Work request - Start with the first line of the material. Repeat each line exactly through the one that contains "time_min: time in".

Given records -
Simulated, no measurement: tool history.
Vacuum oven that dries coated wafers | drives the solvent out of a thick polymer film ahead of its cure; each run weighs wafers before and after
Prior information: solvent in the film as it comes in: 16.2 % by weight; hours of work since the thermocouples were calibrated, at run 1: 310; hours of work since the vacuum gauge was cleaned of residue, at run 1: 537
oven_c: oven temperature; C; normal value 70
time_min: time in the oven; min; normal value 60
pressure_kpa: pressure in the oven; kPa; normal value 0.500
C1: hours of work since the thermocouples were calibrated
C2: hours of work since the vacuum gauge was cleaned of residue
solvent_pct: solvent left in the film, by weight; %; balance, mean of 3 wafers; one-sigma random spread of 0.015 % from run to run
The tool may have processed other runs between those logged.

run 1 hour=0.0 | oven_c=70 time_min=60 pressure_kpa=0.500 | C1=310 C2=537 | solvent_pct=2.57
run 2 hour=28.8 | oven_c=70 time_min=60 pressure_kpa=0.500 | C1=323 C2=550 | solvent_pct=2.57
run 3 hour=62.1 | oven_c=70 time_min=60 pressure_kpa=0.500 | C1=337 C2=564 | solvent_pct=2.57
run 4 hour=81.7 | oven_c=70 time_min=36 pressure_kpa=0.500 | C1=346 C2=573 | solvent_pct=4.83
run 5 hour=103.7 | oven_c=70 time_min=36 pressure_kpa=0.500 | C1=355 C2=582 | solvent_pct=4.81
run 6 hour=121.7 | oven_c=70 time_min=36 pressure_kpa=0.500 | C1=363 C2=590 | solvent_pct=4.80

Answer box -
Simulated, no measurement: tool history.
Vacuum oven that dries coated wafers | drives the solvent out of a thick polymer film ahead of its cure; each run weighs wafers before and after
Prior information: solvent in the film as it comes in: 16.2 % by weight; hours of work since the thermocouples were calibrated, at run 1: 310; hours of work since the vacuum gauge was cleaned of residue, at run 1: 537
oven_c: oven temperature; C; normal value 70
time_min: time in the oven; min; normal value 60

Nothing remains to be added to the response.